-- Brief --
Here the job is to return only the lines of the material, exactly, from the first one to the line with "At SFQ_TRILAYER_I1_VIA_LITHO_COAT_049 (resist".

[Data for review — start]

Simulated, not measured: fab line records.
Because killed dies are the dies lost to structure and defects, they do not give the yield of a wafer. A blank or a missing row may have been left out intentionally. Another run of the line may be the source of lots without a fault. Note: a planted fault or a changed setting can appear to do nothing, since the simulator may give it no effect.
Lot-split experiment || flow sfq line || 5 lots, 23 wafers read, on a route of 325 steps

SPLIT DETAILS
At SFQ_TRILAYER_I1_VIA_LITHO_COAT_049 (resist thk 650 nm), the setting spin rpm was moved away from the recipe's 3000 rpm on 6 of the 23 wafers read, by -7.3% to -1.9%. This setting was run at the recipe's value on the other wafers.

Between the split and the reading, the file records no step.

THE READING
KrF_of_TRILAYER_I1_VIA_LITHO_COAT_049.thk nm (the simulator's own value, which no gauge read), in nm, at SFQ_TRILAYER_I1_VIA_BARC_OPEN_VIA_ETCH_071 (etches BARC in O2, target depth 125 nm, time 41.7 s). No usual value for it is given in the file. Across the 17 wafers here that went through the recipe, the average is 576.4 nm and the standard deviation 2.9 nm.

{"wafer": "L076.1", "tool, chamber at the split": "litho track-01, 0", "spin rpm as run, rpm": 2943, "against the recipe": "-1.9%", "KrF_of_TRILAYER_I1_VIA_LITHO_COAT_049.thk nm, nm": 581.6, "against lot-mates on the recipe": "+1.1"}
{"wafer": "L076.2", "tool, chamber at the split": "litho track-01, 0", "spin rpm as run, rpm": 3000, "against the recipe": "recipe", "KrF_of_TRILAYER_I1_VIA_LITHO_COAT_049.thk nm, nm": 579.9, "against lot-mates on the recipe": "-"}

[Data for review — finish]

-- Exercise solution --
Simulated, not measured: fab line records.
Because killed dies are the dies lost to structure and defects, they do not give the yield of a wafer. A blank or a missing row may have been left out intentionally. Another run of the line may be the source of lots without a fault. Note: a planted fault or a changed setting can appear to do nothing, since the simulator may give it no effect.
Lot-split experiment || flow sfq line || 5 lots, 23 wafers read, on a route of 325 steps

SPLIT DETAILS
At SFQ_TRILAYER_I1_VIA_LITHO_COAT_049 (resist thk 650 nm), the setting spin rpm was moved away from the recipe's 3000 rpm on 6 of the 23 wafers read, by -7.3% to -1.9%. This setting was run at the recipe's value on the other wafers.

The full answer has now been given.